<<<<
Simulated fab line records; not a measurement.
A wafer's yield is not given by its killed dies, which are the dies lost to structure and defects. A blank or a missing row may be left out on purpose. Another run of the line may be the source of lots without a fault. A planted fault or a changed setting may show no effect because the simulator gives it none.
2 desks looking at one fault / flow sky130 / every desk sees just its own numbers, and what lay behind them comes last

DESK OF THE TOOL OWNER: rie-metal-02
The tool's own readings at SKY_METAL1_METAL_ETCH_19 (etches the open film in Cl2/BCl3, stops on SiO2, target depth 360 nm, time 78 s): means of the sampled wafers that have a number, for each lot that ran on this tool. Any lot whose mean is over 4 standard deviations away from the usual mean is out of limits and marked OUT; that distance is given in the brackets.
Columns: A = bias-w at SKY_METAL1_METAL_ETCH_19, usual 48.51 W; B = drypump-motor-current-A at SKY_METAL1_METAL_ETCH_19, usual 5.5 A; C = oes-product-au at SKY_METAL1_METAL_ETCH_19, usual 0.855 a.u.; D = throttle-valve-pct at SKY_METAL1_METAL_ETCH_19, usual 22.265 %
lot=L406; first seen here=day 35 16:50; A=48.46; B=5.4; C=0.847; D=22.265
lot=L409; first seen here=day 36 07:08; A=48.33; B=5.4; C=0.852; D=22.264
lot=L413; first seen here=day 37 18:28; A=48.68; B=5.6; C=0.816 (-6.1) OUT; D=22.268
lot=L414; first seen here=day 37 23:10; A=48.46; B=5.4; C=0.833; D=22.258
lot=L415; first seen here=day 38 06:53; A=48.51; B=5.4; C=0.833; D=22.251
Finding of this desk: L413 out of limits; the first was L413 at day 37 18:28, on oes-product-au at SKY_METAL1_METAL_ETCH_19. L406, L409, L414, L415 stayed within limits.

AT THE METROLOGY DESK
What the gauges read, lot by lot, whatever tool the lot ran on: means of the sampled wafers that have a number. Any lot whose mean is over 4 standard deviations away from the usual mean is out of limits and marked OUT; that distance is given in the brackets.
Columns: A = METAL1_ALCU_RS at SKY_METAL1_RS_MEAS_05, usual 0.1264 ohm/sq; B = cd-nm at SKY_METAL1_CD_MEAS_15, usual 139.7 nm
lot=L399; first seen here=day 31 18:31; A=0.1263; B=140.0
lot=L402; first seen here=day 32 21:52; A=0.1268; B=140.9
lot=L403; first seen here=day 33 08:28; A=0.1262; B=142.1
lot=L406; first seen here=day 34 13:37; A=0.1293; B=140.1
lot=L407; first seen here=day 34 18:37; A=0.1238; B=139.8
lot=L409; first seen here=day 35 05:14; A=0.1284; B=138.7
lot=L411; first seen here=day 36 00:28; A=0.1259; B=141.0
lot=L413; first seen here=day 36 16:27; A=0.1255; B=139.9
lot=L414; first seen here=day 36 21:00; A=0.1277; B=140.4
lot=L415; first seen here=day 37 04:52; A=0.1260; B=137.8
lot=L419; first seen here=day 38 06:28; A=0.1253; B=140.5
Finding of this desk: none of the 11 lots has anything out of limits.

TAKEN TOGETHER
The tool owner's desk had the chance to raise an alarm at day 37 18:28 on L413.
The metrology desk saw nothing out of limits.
>>>>

:: Requirement ::
Output should match, line for line, the stretch of the material above from the line holding "2 desks looking" through the line holding "Columns: A = METAL1_ALCU_RS".

:: Exercise output ::
2 desks looking at one fault / flow sky130 / every desk sees just its own numbers, and what lay behind them comes last

DESK OF THE TOOL OWNER: rie-metal-02
The tool's own readings at SKY_METAL1_METAL_ETCH_19 (etches the open film in Cl2/BCl3, stops on SiO2, target depth 360 nm, time 78 s): means of the sampled wafers that have a number, for each lot that ran on this tool. Any lot whose mean is over 4 standard deviations away from the usual mean is out of limits and marked OUT; that distance is given in the brackets.
Columns: A = bias-w at SKY_METAL1_METAL_ETCH_19, usual 48.51 W; B = drypump-motor-current-A at SKY_METAL1_METAL_ETCH_19, usual 5.5 A; C = oes-product-au at SKY_METAL1_METAL_ETCH_19, usual 0.855 a.u.; D = throttle-valve-pct at SKY_METAL1_METAL_ETCH_19, usual 22.265 %
lot=L406; first seen here=day 35 16:50; A=48.46; B=5.4; C=0.847; D=22.265
lot=L409; first seen here=day 36 07:08; A=48.33; B=5.4; C=0.852; D=22.264
lot=L413; first seen here=day 37 18:28; A=48.68; B=5.6; C=0.816 (-6.1) OUT; D=22.268
lot=L414; first seen here=day 37 23:10; A=48.46; B=5.4; C=0.833; D=22.258
lot=L415; first seen here=day 38 06:53; A=48.51; B=5.4; C=0.833; D=22.251
Finding of this desk: L413 out of limits; the first was L413 at day 37 18:28, on oes-product-au at SKY_METAL1_METAL_ETCH_19. L406, L409, L414, L415 stayed within limits.

AT THE METROLOGY DESK
What the gauges read, lot by lot, whatever tool the lot ran on: means of the sampled wafers that have a number. Any lot whose mean is over 4 standard deviations away from the usual mean is out of limits and marked OUT; that distance is given in the brackets.
Columns: A = METAL1_ALCU_RS at SKY_METAL1_RS_MEAS_05, usual 0.1264 ohm/sq; B = cd-nm at SKY_METAL1_CD_MEAS_15, usual 139.7 nm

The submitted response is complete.